★ ★ ★ ★ ★ ★ ★
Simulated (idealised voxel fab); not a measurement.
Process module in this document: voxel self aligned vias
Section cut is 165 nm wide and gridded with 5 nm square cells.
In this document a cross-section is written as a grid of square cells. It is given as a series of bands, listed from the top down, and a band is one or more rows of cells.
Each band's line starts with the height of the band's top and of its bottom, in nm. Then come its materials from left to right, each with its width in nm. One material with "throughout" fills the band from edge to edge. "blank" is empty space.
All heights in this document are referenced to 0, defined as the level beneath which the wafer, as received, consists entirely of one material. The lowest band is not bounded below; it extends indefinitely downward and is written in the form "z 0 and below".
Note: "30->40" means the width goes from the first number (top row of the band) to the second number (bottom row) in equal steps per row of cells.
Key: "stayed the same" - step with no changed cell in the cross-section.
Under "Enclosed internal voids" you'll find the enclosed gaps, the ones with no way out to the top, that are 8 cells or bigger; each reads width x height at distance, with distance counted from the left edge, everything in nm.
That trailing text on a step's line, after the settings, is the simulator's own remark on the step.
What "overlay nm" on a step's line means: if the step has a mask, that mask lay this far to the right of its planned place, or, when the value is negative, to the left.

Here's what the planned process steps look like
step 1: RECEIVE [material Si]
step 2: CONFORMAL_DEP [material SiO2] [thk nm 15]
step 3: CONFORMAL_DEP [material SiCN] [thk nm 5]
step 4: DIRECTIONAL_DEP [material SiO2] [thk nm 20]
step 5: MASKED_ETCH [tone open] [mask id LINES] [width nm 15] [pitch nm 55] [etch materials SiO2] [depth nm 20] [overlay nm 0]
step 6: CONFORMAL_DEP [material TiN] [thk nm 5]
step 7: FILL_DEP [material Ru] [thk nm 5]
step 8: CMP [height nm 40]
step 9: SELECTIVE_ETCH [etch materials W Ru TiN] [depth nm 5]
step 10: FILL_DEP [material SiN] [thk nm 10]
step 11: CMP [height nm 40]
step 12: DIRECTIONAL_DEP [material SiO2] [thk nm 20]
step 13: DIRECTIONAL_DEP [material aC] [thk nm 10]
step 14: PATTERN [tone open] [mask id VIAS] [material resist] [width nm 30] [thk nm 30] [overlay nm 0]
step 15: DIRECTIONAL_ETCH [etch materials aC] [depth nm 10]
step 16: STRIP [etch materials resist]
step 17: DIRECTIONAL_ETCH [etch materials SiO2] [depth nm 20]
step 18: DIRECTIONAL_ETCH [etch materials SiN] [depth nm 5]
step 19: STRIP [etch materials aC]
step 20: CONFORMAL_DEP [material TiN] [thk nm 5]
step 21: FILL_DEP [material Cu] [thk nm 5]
★ ★ ★ ★ ★ ★ ★

Print the material above verbatim, first line through the line containing "step 1: RECEIVE [material Si]", both included.

**Answer area**
Simulated (idealised voxel fab); not a measurement.
Process module in this document: voxel self aligned vias
Section cut is 165 nm wide and gridded with 5 nm square cells.
In this document a cross-section is written as a grid of square cells. It is given as a series of bands, listed from the top down, and a band is one or more rows of cells.
Each band's line starts with the height of the band's top and of its bottom, in nm. Then come its materials from left to right, each with its width in nm. One material with "throughout" fills the band from edge to edge. "blank" is empty space.
All heights in this document are referenced to 0, defined as the level beneath which the wafer, as received, consists entirely of one material. The lowest band is not bounded below; it extends indefinitely downward and is written in the form "z 0 and below".
Note: "30->40" means the width goes from the first number (top row of the band) to the second number (bottom row) in equal steps per row of cells.
Key: "stayed the same" - step with no changed cell in the cross-section.
Under "Enclosed internal voids" you'll find the enclosed gaps, the ones with no way out to the top, that are 8 cells or bigger; each reads width x height at distance, with distance counted from the left edge, everything in nm.
That trailing text on a step's line, after the settings, is the simulator's own remark on the step.
What "overlay nm" on a step's line means: if the step has a mask, that mask lay this far to the right of its planned place, or, when the value is negative, to the left.

Here's what the planned process steps look like
step 1: RECEIVE [material Si]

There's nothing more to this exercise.